Extracted records =>
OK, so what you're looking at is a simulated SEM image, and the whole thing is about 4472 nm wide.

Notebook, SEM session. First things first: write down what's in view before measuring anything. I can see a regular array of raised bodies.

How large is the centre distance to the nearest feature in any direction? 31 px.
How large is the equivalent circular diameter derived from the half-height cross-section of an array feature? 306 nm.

Assigned task => Reproduce exactly every line that sits between the start of the entries and the line bearing "How large is the centre", counting both of those lines.

Response box =>
OK, so what you're looking at is a simulated SEM image, and the whole thing is about 4472 nm wide.

Notebook, SEM session. First things first: write down what's in view before measuring anything. I can see a regular array of raised bodies.

How large is the centre distance to the nearest feature in any direction? 31 px.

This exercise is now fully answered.